▶ _Given entries_
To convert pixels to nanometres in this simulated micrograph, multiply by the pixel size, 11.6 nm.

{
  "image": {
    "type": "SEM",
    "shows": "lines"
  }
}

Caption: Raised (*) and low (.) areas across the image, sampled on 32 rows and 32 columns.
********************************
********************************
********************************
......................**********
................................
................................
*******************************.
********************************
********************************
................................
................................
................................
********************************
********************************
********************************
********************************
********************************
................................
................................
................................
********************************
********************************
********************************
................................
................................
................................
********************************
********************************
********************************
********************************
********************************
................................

▶ _Work task_
Every line from the start of the listing through the line with "Caption: Raised (*)" should be reproduced exactly, and no other line.

▶ _Task solution_
To convert pixels to nanometres in this simulated micrograph, multiply by the pixel size, 11.6 nm.

{
  "image": {
    "type": "SEM",
    "shows": "lines"
  }
}

Caption: Raised (*) and low (.) areas across the image, sampled on 32 rows and 32 columns.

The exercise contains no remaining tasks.